__Work task__.
Using the listing below, copy exactly the lines from the one containing "4 op DIRECTIONAL_DEP" to the one containing "7 op DIRECTIONAL_ETCH", both lines included, and no others.

__Data shown__.
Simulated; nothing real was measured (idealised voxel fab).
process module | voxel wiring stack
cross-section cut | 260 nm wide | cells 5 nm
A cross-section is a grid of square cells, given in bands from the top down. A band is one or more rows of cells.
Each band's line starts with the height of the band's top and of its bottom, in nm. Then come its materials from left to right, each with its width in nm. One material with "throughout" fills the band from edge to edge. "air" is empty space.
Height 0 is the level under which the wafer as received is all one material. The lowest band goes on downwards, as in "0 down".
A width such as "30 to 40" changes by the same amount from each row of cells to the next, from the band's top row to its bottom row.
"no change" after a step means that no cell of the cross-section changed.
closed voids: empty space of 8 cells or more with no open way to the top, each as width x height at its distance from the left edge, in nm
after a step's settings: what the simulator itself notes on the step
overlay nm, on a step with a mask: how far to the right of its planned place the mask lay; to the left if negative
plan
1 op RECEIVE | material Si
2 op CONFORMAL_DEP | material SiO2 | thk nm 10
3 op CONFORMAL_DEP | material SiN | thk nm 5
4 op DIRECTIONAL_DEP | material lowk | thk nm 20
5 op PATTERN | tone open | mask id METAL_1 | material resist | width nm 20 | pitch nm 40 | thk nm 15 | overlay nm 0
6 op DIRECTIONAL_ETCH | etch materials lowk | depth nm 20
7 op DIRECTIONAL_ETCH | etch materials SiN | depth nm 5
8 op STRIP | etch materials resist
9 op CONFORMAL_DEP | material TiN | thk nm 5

__Answer box__.
4 op DIRECTIONAL_DEP | material lowk | thk nm 20
5 op PATTERN | tone open | mask id METAL_1 | material resist | width nm 20 | pitch nm 40 | thk nm 15 | overlay nm 0
6 op DIRECTIONAL_ETCH | etch materials lowk | depth nm 20
7 op DIRECTIONAL_ETCH | etch materials SiN | depth nm 5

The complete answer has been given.